☆ ☆ ☆ ☆ ☆

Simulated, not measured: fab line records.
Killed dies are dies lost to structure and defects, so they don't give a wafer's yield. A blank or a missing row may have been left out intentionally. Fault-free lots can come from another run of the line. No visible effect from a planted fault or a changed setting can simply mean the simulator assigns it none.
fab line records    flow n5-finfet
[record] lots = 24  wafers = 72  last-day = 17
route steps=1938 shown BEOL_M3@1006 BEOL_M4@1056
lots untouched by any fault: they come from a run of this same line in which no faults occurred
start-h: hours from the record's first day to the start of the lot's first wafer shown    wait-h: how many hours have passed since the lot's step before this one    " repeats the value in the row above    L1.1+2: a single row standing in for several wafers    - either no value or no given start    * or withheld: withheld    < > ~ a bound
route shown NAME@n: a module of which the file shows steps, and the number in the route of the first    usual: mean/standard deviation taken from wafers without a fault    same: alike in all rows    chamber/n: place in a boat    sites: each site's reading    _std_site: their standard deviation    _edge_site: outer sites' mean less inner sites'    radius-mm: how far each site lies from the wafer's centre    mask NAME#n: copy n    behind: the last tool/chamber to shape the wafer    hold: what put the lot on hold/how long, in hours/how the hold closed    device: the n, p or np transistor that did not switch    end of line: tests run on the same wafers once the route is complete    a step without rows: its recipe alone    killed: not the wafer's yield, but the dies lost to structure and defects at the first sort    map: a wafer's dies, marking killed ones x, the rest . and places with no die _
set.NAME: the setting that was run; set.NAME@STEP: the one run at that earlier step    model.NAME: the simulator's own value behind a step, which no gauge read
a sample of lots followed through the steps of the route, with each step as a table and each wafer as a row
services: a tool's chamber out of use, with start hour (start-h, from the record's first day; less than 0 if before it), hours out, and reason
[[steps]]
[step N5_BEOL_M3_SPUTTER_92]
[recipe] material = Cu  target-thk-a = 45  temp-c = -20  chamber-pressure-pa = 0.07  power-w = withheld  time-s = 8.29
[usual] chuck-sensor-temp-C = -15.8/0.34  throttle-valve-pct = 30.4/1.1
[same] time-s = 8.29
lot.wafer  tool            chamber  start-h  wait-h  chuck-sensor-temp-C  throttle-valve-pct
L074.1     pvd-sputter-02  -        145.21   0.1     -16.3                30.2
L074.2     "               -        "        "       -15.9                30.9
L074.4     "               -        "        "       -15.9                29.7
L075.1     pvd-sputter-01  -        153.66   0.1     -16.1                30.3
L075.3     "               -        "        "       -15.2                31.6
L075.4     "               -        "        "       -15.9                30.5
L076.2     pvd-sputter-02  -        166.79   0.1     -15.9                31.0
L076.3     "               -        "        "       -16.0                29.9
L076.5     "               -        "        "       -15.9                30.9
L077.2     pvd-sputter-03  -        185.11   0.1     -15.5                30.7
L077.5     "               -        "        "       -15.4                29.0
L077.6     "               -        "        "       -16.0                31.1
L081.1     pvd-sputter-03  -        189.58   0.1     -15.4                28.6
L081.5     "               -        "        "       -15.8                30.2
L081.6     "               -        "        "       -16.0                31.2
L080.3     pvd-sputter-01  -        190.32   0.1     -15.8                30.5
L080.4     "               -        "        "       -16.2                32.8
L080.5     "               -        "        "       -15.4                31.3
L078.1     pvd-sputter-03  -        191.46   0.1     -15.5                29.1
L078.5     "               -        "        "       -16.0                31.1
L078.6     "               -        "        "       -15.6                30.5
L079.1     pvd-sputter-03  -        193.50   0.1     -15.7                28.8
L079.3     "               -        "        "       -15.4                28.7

☆ ☆ ☆ ☆ ☆

_WORK REQUEST_
Exactly repeat the lines running from the top of the listing to the line bearing "lots untouched by", both of those lines included, and only them.

_RESULT_
Simulated, not measured: fab line records.
Killed dies are dies lost to structure and defects, so they don't give a wafer's yield. A blank or a missing row may have been left out intentionally. Fault-free lots can come from another run of the line. No visible effect from a planted fault or a changed setting can simply mean the simulator assigns it none.
fab line records    flow n5-finfet
[record] lots = 24  wafers = 72  last-day = 17
route steps=1938 shown BEOL_M3@1006 BEOL_M4@1056
lots untouched by any fault: they come from a run of this same line in which no faults occurred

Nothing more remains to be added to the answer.